#### RECORD SET
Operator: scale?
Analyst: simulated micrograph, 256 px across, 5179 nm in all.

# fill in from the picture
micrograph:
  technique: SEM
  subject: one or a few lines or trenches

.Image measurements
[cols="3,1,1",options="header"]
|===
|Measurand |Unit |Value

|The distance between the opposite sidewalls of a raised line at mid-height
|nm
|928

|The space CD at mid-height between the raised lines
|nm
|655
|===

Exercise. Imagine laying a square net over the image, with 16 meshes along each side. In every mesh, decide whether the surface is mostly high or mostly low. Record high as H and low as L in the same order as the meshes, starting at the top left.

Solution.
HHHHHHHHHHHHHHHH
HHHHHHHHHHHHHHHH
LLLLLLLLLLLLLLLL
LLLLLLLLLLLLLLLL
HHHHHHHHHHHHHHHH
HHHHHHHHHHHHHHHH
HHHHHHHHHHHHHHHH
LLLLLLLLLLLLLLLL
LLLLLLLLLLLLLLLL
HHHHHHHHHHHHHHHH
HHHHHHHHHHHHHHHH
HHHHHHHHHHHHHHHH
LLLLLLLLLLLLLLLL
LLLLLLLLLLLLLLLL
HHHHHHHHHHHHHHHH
########

- BRIEF
Up to and including the line that contains "line at mid-height", restate word for word every line of the entries, starting from the first.

- SOLUTION
Operator: scale?
Analyst: simulated micrograph, 256 px across, 5179 nm in all.

# fill in from the picture
micrograph:
  technique: SEM
  subject: one or a few lines or trenches

.Image measurements
[cols="3,1,1",options="header"]
|===
|Measurand |Unit |Value

|The distance between the opposite sidewalls of a raised line at mid-height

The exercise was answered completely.